◆ Work item
Transcribe every line of the listing below without any deviation.

[[ Extracted material open ]]

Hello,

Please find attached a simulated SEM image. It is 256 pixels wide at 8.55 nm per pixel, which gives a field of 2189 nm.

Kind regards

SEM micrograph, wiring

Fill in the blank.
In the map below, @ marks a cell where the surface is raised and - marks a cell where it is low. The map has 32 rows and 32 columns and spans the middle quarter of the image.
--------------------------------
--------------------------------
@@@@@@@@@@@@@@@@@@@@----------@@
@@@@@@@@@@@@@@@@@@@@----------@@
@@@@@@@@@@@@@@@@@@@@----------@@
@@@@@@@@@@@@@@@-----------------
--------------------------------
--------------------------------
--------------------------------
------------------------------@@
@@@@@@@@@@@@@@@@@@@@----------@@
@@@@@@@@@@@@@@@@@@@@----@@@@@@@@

[[ Extracted material closed ]]

◆ Answer box
Hello,

Please find attached a simulated SEM image. It is 256 pixels wide at 8.55 nm per pixel, which gives a field of 2189 nm.

Kind regards

SEM micrograph, wiring

Fill in the blank.
In the map below, @ marks a cell where the surface is raised and - marks a cell where it is low. The map has 32 rows and 32 columns and spans the middle quarter of the image.
--------------------------------
--------------------------------
@@@@@@@@@@@@@@@@@@@@----------@@
@@@@@@@@@@@@@@@@@@@@----------@@
@@@@@@@@@@@@@@@@@@@@----------@@
@@@@@@@@@@@@@@@-----------------
--------------------------------
--------------------------------
--------------------------------
------------------------------@@
@@@@@@@@@@@@@@@@@@@@----------@@
@@@@@@@@@@@@@@@@@@@@----@@@@@@@@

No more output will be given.